Entries shown:
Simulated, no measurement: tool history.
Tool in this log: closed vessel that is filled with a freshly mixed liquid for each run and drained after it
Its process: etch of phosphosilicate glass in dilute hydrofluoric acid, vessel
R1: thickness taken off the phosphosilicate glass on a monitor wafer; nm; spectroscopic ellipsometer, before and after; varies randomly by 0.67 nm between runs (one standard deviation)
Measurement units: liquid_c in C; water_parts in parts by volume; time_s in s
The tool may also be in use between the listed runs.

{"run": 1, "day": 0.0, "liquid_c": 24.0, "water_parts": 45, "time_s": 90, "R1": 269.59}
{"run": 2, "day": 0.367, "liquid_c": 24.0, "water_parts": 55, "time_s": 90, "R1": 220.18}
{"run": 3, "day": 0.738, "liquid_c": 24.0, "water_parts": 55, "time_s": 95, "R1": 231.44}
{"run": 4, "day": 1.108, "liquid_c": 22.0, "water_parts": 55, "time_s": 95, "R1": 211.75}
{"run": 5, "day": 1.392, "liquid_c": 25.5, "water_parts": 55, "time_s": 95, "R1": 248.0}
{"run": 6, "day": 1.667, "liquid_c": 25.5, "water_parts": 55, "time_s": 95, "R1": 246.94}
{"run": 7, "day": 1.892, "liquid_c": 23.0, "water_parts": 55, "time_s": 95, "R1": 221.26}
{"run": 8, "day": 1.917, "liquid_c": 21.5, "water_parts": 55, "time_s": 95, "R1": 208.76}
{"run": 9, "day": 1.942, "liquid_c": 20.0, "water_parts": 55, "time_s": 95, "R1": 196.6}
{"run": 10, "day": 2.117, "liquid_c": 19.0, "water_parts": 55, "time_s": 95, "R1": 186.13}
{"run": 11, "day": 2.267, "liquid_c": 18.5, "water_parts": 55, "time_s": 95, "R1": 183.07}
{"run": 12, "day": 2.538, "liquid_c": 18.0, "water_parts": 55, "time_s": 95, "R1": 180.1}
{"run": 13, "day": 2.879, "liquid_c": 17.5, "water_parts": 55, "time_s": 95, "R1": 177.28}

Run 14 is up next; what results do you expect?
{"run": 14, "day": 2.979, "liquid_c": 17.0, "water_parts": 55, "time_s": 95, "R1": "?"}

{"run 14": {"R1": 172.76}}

Required action:
Starting at the line with "Measurement units: liquid_c" and ending at the line with "Run 14 is up", print each line of the listing above exactly, with no other lines.

Worked solution:
Measurement units: liquid_c in C; water_parts in parts by volume; time_s in s
The tool may also be in use between the listed runs.

{"run": 1, "day": 0.0, "liquid_c": 24.0, "water_parts": 45, "time_s": 90, "R1": 269.59}
{"run": 2, "day": 0.367, "liquid_c": 24.0, "water_parts": 55, "time_s": 90, "R1": 220.18}
{"run": 3, "day": 0.738, "liquid_c": 24.0, "water_parts": 55, "time_s": 95, "R1": 231.44}
{"run": 4, "day": 1.108, "liquid_c": 22.0, "water_parts": 55, "time_s": 95, "R1": 211.75}
{"run": 5, "day": 1.392, "liquid_c": 25.5, "water_parts": 55, "time_s": 95, "R1": 248.0}
{"run": 6, "day": 1.667, "liquid_c": 25.5, "water_parts": 55, "time_s": 95, "R1": 246.94}
{"run": 7, "day": 1.892, "liquid_c": 23.0, "water_parts": 55, "time_s": 95, "R1": 221.26}
{"run": 8, "day": 1.917, "liquid_c": 21.5, "water_parts": 55, "time_s": 95, "R1": 208.76}
{"run": 9, "day": 1.942, "liquid_c": 20.0, "water_parts": 55, "time_s": 95, "R1": 196.6}
{"run": 10, "day": 2.117, "liquid_c": 19.0, "water_parts": 55, "time_s": 95, "R1": 186.13}
{"run": 11, "day": 2.267, "liquid_c": 18.5, "water_parts": 55, "time_s": 95, "R1": 183.07}
{"run": 12, "day": 2.538, "liquid_c": 18.0, "water_parts": 55, "time_s": 95, "R1": 180.1}
{"run": 13, "day": 2.879, "liquid_c": 17.5, "water_parts": 55, "time_s": 95, "R1": 177.28}

Run 14 is up next; what results do you expect?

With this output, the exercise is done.